MATERIAL SHOWN:
##############################

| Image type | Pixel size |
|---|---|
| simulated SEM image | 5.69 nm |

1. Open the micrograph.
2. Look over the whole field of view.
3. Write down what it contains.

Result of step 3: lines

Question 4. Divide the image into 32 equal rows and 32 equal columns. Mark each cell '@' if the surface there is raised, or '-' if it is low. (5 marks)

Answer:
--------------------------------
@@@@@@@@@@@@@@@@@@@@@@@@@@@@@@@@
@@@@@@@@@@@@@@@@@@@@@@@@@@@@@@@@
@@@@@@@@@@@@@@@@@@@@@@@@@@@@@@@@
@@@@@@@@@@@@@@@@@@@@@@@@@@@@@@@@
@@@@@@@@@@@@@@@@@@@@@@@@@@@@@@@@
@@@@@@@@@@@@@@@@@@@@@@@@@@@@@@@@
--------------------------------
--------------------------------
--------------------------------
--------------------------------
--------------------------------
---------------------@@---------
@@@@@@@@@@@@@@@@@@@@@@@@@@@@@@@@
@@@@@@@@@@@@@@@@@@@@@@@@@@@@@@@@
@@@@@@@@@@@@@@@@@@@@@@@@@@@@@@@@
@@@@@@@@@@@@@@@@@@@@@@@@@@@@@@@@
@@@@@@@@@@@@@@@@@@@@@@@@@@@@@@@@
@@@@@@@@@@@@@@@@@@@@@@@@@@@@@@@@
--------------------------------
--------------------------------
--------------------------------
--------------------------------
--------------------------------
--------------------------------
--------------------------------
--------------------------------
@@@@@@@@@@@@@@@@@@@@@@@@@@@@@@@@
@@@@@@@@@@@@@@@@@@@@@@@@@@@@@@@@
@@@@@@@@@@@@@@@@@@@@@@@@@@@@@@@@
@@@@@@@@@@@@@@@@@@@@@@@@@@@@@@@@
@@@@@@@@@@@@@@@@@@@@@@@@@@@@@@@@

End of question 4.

##############################

Please retype the listing word for word, from its first line through the line containing "Result of step 3: lines", and add nothing else.

| Image type | Pixel size |
|---|---|
| simulated SEM image | 5.69 nm |

1. Open the micrograph.
2. Look over the whole field of view.
3. Write down what it contains.

Result of step 3: lines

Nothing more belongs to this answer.